Records shown section start

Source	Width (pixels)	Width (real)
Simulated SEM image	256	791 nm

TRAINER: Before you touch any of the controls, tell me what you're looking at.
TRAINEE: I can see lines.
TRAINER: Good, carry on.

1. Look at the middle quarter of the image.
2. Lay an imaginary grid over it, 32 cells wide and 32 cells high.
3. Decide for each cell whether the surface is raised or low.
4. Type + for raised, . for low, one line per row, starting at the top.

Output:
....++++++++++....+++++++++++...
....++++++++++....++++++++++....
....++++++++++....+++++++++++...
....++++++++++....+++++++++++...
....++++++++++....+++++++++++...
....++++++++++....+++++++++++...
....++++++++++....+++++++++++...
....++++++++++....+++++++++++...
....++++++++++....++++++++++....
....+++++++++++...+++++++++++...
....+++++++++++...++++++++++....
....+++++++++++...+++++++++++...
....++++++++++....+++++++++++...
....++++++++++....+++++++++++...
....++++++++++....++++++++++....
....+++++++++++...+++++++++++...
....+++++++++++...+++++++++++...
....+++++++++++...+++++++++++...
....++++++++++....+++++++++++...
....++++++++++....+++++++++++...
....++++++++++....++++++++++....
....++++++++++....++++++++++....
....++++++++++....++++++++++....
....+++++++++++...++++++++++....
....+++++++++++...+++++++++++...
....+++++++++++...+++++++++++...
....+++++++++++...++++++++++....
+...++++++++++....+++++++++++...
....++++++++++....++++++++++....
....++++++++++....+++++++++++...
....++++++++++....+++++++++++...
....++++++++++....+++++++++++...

Records shown section end

→ Work item
Using the material above, output each line exactly as it appears.

→ Written reply
Source	Width (pixels)	Width (real)
Simulated SEM image	256	791 nm

TRAINER: Before you touch any of the controls, tell me what you're looking at.
TRAINEE: I can see lines.
TRAINER: Good, carry on.

1. Look at the middle quarter of the image.
2. Lay an imaginary grid over it, 32 cells wide and 32 cells high.
3. Decide for each cell whether the surface is raised or low.
4. Type + for raised, . for low, one line per row, starting at the top.

Output:
....++++++++++....+++++++++++...
....++++++++++....++++++++++....
....++++++++++....+++++++++++...
....++++++++++....+++++++++++...
....++++++++++....+++++++++++...
....++++++++++....+++++++++++...
....++++++++++....+++++++++++...
....++++++++++....+++++++++++...
....++++++++++....++++++++++....
....+++++++++++...+++++++++++...
....+++++++++++...++++++++++....
....+++++++++++...+++++++++++...
....++++++++++....+++++++++++...
....++++++++++....+++++++++++...
....++++++++++....++++++++++....
....+++++++++++...+++++++++++...
....+++++++++++...+++++++++++...
....+++++++++++...+++++++++++...
....++++++++++....+++++++++++...
....++++++++++....+++++++++++...
....++++++++++....++++++++++....
....++++++++++....++++++++++....
....++++++++++....++++++++++....
....+++++++++++...++++++++++....
....+++++++++++...+++++++++++...
....+++++++++++...+++++++++++...
....+++++++++++...++++++++++....
+...++++++++++....+++++++++++...
....++++++++++....++++++++++....
....++++++++++....+++++++++++...
....++++++++++....+++++++++++...
....++++++++++....+++++++++++...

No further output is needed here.